#### ASSIGNED TASK
For this exercise, return exactly the lines of the material below that begin at the one with "mean film thickness on the monitor wafer (angstrom): X-ray" and stop after the one with "wafer (angstrom) |".

- Opening Delimiter -

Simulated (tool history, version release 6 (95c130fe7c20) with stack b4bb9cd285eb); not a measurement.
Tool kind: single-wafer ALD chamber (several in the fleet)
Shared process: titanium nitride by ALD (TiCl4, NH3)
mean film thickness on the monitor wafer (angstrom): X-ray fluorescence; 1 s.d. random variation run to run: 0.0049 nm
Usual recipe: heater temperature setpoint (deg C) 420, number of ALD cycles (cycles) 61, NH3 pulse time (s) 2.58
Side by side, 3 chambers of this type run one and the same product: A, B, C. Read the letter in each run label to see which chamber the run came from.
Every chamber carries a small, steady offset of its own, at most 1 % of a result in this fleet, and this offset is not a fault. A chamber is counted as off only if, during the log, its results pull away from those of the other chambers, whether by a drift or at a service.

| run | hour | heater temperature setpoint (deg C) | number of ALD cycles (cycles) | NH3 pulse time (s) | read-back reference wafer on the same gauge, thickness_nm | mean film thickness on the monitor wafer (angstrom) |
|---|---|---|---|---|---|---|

- Closing Delimiter -

#### ANSWER SECTION
mean film thickness on the monitor wafer (angstrom): X-ray fluorescence; 1 s.d. random variation run to run: 0.0049 nm
Usual recipe: heater temperature setpoint (deg C) 420, number of ALD cycles (cycles) 61, NH3 pulse time (s) 2.58
Side by side, 3 chambers of this type run one and the same product: A, B, C. Read the letter in each run label to see which chamber the run came from.
Every chamber carries a small, steady offset of its own, at most 1 % of a result in this fleet, and this offset is not a fault. A chamber is counted as off only if, during the log, its results pull away from those of the other chambers, whether by a drift or at a service.

| run | hour | heater temperature setpoint (deg C) | number of ALD cycles (cycles) | NH3 pulse time (s) | read-back reference wafer on the same gauge, thickness_nm | mean film thickness on the monitor wafer (angstrom) |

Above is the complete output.